_Work item_:
In the entries below, find the line with "Process: presses a" and the line with "Not every run". Return those two lines and all lines between them, exactly.

_Records provided_:

..............................

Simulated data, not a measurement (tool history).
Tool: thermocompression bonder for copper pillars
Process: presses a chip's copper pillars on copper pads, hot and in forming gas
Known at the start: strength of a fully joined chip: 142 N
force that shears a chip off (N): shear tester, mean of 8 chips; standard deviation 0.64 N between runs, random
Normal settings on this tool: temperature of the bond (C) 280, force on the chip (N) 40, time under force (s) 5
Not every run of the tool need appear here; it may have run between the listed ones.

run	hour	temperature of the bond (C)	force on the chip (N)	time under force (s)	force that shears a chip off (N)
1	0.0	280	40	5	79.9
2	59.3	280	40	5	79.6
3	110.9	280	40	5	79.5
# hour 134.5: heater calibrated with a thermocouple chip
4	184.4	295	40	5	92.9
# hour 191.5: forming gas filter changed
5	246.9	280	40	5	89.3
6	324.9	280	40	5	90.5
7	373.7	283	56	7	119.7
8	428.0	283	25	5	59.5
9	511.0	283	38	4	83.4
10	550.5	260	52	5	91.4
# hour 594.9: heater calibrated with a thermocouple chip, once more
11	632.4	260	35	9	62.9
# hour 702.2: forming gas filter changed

..............................

_Expected answer_:
Process: presses a chip's copper pillars on copper pads, hot and in forming gas
Known at the start: strength of a fully joined chip: 142 N
force that shears a chip off (N): shear tester, mean of 8 chips; standard deviation 0.64 N between runs, random
Normal settings on this tool: temperature of the bond (C) 280, force on the chip (N) 40, time under force (s) 5
Not every run of the tool need appear here; it may have run between the listed ones.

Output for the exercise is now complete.